ASSIGNMENT >>
Set down a word-for-word copy of the data below, limited to the lines from the first through the line with "in A: 30 nm".

PROVIDED MATERIAL >>
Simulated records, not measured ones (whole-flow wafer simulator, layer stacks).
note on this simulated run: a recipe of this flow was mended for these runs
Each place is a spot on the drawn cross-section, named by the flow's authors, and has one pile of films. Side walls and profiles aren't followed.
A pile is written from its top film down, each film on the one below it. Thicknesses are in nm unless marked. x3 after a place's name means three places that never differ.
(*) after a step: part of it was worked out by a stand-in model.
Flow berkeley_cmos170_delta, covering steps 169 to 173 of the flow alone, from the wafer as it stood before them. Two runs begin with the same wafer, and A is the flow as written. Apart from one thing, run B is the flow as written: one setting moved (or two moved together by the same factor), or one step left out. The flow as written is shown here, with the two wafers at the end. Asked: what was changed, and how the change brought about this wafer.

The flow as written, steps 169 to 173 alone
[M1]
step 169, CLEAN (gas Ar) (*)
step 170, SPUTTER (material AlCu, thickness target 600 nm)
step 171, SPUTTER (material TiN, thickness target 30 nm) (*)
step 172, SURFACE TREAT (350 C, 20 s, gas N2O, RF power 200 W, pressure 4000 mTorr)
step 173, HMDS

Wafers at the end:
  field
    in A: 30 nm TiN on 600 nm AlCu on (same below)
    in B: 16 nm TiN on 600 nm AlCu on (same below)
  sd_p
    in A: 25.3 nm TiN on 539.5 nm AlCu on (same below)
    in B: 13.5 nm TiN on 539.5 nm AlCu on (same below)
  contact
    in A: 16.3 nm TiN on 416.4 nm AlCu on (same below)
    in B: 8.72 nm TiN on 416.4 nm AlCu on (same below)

EXERCISE OUTPUT >>
Simulated records, not measured ones (whole-flow wafer simulator, layer stacks).
note on this simulated run: a recipe of this flow was mended for these runs
Each place is a spot on the drawn cross-section, named by the flow's authors, and has one pile of films. Side walls and profiles aren't followed.
A pile is written from its top film down, each film on the one below it. Thicknesses are in nm unless marked. x3 after a place's name means three places that never differ.
(*) after a step: part of it was worked out by a stand-in model.
Flow berkeley_cmos170_delta, covering steps 169 to 173 of the flow alone, from the wafer as it stood before them. Two runs begin with the same wafer, and A is the flow as written. Apart from one thing, run B is the flow as written: one setting moved (or two moved together by the same factor), or one step left out. The flow as written is shown here, with the two wafers at the end. Asked: what was changed, and how the change brought about this wafer.

The flow as written, steps 169 to 173 alone
[M1]
step 169, CLEAN (gas Ar) (*)
step 170, SPUTTER (material AlCu, thickness target 600 nm)
step 171, SPUTTER (material TiN, thickness target 30 nm) (*)
step 172, SURFACE TREAT (350 C, 20 s, gas N2O, RF power 200 W, pressure 4000 mTorr)
step 173, HMDS

Wafers at the end:
  field
    in A: 30 nm TiN on 600 nm AlCu on (same below)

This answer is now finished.